==========

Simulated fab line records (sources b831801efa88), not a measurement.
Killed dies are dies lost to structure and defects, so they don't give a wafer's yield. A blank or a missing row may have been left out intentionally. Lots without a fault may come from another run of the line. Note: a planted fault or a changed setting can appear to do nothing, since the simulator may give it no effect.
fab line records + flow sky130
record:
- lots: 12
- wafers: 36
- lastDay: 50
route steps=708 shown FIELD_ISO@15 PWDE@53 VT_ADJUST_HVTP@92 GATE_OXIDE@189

==========

Repeat the data word for word. Leave nothing out.

Simulated fab line records (sources b831801efa88), not a measurement.
Killed dies are dies lost to structure and defects, so they don't give a wafer's yield. A blank or a missing row may have been left out intentionally. Lots without a fault may come from another run of the line. Note: a planted fault or a changed setting can appear to do nothing, since the simulator may give it no effect.
fab line records + flow sky130
record:
- lots: 12
- wafers: 36
- lastDay: 50
route steps=708 shown FIELD_ISO@15 PWDE@53 VT_ADJUST_HVTP@92 GATE_OXIDE@189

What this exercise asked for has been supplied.